--- --- ---

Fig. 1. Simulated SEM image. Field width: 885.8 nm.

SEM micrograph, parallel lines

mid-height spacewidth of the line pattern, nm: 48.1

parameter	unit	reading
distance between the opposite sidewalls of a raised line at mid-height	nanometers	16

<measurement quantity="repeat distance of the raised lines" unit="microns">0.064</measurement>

--- --- ---

■ **ASSIGNMENT**
Reproduce, exactly and without additions, the run of lines from the start of the listing above to the line bearing "distance between the", inclusive.

■ **WRITTEN REPLY**
Fig. 1. Simulated SEM image. Field width: 885.8 nm.

SEM micrograph, parallel lines

mid-height spacewidth of the line pattern, nm: 48.1

parameter	unit	reading
distance between the opposite sidewalls of a raised line at mid-height	nanometers	16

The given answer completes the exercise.